### EXERCISE
Starting with the line containing "Zero point of" and going on through the line containing "It should be", return the lines of the data below exactly, and only those.

### ENTRIES PROVIDED
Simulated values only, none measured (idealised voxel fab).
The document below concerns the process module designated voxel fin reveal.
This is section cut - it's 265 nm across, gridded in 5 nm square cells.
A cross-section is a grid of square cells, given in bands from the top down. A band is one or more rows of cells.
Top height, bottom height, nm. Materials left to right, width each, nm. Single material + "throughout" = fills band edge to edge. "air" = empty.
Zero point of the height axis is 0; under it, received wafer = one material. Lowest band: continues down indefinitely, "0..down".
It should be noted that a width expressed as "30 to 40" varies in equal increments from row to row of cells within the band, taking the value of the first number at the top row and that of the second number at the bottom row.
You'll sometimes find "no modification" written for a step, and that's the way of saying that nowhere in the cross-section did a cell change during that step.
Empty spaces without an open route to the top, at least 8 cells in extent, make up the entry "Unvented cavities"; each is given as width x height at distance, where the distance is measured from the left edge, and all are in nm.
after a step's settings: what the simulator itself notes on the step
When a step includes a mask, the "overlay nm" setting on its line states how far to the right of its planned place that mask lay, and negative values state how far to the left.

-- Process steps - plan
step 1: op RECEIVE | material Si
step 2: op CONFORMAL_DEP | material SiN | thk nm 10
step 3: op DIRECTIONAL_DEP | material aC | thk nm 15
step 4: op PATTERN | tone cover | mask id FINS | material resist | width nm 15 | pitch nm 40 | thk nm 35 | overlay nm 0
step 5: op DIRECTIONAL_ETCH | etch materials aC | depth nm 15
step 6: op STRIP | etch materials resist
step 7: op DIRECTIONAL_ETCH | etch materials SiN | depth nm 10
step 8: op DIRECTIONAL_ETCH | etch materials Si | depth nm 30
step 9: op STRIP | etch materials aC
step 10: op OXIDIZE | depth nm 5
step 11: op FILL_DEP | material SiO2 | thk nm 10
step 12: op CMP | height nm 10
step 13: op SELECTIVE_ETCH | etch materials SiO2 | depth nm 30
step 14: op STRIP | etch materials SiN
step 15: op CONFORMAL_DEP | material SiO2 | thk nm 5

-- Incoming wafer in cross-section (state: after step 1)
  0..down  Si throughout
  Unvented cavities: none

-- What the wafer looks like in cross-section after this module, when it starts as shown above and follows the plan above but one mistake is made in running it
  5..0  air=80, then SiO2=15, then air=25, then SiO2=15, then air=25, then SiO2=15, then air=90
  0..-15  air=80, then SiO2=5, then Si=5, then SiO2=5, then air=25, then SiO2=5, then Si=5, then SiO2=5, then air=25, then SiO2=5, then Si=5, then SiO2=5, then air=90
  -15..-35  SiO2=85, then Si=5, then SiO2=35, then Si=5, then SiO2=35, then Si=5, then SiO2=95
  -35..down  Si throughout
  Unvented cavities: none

### EXERCISE SOLUTION
Zero point of the height axis is 0; under it, received wafer = one material. Lowest band: continues down indefinitely, "0..down".
It should be noted that a width expressed as "30 to 40" varies in equal increments from row to row of cells within the band, taking the value of the first number at the top row and that of the second number at the bottom row.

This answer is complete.